→ Brief:
Nothing in the records should differ when you write them out again.

→ Excerpted data:
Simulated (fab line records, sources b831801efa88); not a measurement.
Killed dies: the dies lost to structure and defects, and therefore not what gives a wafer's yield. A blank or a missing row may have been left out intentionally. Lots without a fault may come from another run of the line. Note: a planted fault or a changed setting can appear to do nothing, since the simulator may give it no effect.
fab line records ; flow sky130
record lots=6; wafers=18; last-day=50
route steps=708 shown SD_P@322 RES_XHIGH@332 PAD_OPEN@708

→ Your response:
Simulated (fab line records, sources b831801efa88); not a measurement.
Killed dies: the dies lost to structure and defects, and therefore not what gives a wafer's yield. A blank or a missing row may have been left out intentionally. Lots without a fault may come from another run of the line. Note: a planted fault or a changed setting can appear to do nothing, since the simulator may give it no effect.
fab line records ; flow sky130
record lots=6; wafers=18; last-day=50
route steps=708 shown SD_P@322 RES_XHIGH@332 PAD_OPEN@708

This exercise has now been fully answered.